Required action: Each record is to be given again precisely as written.

★ ★ ★

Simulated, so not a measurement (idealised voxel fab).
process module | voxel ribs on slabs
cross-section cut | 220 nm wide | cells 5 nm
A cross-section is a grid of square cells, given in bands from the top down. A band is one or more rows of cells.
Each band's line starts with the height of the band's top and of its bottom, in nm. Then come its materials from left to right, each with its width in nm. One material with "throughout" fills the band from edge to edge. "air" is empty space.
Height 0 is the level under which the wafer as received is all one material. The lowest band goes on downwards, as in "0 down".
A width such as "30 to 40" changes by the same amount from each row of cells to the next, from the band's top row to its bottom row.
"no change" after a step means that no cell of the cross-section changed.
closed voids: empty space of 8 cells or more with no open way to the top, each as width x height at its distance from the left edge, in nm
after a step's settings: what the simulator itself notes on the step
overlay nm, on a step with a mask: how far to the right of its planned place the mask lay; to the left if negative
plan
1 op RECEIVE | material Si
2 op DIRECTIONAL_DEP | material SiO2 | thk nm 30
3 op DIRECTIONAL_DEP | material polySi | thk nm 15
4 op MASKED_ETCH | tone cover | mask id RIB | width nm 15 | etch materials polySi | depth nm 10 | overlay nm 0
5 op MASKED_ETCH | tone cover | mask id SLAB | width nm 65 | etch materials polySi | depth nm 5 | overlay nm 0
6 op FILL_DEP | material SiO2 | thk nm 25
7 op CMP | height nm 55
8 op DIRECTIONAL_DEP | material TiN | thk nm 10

★ ★ ★

Worked solution:
Simulated, so not a measurement (idealised voxel fab).
process module | voxel ribs on slabs
cross-section cut | 220 nm wide | cells 5 nm
A cross-section is a grid of square cells, given in bands from the top down. A band is one or more rows of cells.
Each band's line starts with the height of the band's top and of its bottom, in nm. Then come its materials from left to right, each with its width in nm. One material with "throughout" fills the band from edge to edge. "air" is empty space.
Height 0 is the level under which the wafer as received is all one material. The lowest band goes on downwards, as in "0 down".
A width such as "30 to 40" changes by the same amount from each row of cells to the next, from the band's top row to its bottom row.
"no change" after a step means that no cell of the cross-section changed.
closed voids: empty space of 8 cells or more with no open way to the top, each as width x height at its distance from the left edge, in nm
after a step's settings: what the simulator itself notes on the step
overlay nm, on a step with a mask: how far to the right of its planned place the mask lay; to the left if negative
plan
1 op RECEIVE | material Si
2 op DIRECTIONAL_DEP | material SiO2 | thk nm 30
3 op DIRECTIONAL_DEP | material polySi | thk nm 15
4 op MASKED_ETCH | tone cover | mask id RIB | width nm 15 | etch materials polySi | depth nm 10 | overlay nm 0
5 op MASKED_ETCH | tone cover | mask id SLAB | width nm 65 | etch materials polySi | depth nm 5 | overlay nm 0
6 op FILL_DEP | material SiO2 | thk nm 25
7 op CMP | height nm 55
8 op DIRECTIONAL_DEP | material TiN | thk nm 10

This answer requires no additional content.